# TASK ITEM
From the entries below, return only the lines starting at the one that contains "subject: raised bodies" and ending at the one that contains "reading = 294", exactly as they stand.

# ENTRIES SHOWN
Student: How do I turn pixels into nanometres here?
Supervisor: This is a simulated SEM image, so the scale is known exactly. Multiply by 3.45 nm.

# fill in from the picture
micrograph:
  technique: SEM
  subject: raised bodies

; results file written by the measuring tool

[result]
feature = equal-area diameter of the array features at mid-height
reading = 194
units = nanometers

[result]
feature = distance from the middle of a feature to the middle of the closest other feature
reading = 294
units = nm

# ANSWER SPACE
  subject: raised bodies

; results file written by the measuring tool

[result]
feature = equal-area diameter of the array features at mid-height
reading = 194
units = nanometers

[result]
feature = distance from the middle of a feature to the middle of the closest other feature
reading = 294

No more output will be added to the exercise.